------ Record set ------
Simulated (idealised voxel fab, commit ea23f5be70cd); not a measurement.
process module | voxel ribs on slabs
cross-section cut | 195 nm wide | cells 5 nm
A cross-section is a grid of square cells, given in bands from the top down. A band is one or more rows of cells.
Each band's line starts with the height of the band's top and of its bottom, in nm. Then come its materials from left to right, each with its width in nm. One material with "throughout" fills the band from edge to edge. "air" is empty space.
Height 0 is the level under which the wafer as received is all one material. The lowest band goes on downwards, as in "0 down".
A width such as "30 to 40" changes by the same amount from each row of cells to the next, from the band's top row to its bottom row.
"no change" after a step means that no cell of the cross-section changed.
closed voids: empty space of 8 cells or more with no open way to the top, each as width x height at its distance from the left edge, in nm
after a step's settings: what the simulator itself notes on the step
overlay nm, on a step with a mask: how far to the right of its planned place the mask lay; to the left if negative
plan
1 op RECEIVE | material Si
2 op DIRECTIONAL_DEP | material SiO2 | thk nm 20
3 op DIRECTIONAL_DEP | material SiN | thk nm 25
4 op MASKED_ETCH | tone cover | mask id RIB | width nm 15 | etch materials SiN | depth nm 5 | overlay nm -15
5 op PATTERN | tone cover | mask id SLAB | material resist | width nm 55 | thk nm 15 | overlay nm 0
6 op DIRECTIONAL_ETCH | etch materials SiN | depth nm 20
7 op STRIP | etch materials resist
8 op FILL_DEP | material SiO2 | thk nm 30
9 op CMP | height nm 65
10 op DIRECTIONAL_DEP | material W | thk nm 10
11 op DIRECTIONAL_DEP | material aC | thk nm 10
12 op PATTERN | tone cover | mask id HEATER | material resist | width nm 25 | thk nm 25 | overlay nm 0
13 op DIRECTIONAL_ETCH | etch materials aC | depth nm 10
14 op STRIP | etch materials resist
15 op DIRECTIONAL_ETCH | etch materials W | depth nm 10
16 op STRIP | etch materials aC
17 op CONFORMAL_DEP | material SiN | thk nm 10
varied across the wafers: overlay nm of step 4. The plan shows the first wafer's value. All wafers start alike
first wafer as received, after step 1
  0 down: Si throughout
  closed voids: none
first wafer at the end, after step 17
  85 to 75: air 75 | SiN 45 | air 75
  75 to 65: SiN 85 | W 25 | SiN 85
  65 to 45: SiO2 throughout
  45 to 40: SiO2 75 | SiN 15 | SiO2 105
------

Task item —
Since only part of the listing is wanted, copy exactly the lines from the one holding "85 to 75: air 75 | SiN 45 | air 75" to the one holding "65 to 45: SiO2 throughout", both included.

Answer section —
  85 to 75: air 75 | SiN 45 | air 75
  75 to 65: SiN 85 | W 25 | SiN 85
  65 to 45: SiO2 throughout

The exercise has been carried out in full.